### ACTION ITEM
Copying exactly, give the lines in the material below from the one with "(+) after a" to the one with "[NS STACK GROWTH]", ends included, and nothing besides.

Top of RECORDED DATA

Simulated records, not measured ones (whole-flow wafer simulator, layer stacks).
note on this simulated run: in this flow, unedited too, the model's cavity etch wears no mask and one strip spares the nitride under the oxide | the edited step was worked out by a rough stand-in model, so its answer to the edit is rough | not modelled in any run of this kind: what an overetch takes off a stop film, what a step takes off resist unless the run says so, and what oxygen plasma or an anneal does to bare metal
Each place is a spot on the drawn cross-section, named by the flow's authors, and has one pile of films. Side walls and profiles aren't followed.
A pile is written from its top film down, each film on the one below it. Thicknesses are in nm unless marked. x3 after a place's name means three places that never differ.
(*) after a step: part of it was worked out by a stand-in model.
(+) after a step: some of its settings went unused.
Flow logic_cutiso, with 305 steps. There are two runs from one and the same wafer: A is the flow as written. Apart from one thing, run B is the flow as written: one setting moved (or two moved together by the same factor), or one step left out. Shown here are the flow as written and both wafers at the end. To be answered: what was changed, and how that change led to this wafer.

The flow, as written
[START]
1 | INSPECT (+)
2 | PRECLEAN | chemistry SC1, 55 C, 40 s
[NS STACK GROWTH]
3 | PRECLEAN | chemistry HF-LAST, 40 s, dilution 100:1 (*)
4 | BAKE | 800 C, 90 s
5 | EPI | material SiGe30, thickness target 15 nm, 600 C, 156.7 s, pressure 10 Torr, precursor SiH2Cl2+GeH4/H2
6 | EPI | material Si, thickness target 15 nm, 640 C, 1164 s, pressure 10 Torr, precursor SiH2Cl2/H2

Bottom of RECORDED DATA

### SOLUTION
(+) after a step: some of its settings went unused.
Flow logic_cutiso, with 305 steps. There are two runs from one and the same wafer: A is the flow as written. Apart from one thing, run B is the flow as written: one setting moved (or two moved together by the same factor), or one step left out. Shown here are the flow as written and both wafers at the end. To be answered: what was changed, and how that change led to this wafer.

The flow, as written
[START]
1 | INSPECT (+)
2 | PRECLEAN | chemistry SC1, 55 C, 40 s
[NS STACK GROWTH]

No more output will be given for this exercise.